§ EXERCISE
Could you set down the full listing, unchanged?

§ DATA FOR REVIEW
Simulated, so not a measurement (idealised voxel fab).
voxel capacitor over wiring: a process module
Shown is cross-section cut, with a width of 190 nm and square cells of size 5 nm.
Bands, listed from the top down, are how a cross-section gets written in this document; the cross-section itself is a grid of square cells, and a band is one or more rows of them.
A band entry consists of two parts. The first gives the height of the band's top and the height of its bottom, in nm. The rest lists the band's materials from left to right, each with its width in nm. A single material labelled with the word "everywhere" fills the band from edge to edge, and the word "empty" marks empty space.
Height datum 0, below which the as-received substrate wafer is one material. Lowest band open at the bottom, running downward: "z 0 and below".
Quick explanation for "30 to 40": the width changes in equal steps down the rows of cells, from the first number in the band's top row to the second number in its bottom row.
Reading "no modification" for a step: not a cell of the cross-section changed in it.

§ WRITTEN RESPONSE
Simulated, so not a measurement (idealised voxel fab).
voxel capacitor over wiring: a process module
Shown is cross-section cut, with a width of 190 nm and square cells of size 5 nm.
Bands, listed from the top down, are how a cross-section gets written in this document; the cross-section itself is a grid of square cells, and a band is one or more rows of them.
A band entry consists of two parts. The first gives the height of the band's top and the height of its bottom, in nm. The rest lists the band's materials from left to right, each with its width in nm. A single material labelled with the word "everywhere" fills the band from edge to edge, and the word "empty" marks empty space.
Height datum 0, below which the as-received substrate wafer is one material. Lowest band open at the bottom, running downward: "z 0 and below".
Quick explanation for "30 to 40": the width changes in equal steps down the rows of cells, from the first number in the band's top row to the second number in its bottom row.
Reading "no modification" for a step: not a cell of the cross-section changed in it.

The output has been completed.